● Assignment
The answer should consist of all the records, written out word for word.

● Information shown

- - - - -

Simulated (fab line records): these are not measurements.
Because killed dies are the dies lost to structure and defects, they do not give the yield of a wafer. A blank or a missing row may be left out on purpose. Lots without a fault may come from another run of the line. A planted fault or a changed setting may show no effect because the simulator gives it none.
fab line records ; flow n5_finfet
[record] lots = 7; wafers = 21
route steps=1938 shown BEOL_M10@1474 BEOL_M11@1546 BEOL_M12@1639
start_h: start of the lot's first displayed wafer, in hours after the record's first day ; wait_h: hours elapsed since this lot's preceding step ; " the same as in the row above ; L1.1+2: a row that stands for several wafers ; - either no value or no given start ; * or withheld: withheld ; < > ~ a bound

- - - - -

● Exercise solution
Simulated (fab line records): these are not measurements.
Because killed dies are the dies lost to structure and defects, they do not give the yield of a wafer. A blank or a missing row may be left out on purpose. Lots without a fault may come from another run of the line. A planted fault or a changed setting may show no effect because the simulator gives it none.
fab line records ; flow n5_finfet
[record] lots = 7; wafers = 21
route steps=1938 shown BEOL_M10@1474 BEOL_M11@1546 BEOL_M12@1639
start_h: start of the lot's first displayed wafer, in hours after the record's first day ; wait_h: hours elapsed since this lot's preceding step ; " the same as in the row above ; L1.1+2: a row that stands for several wafers ; - either no value or no given start ; * or withheld: withheld ; < > ~ a bound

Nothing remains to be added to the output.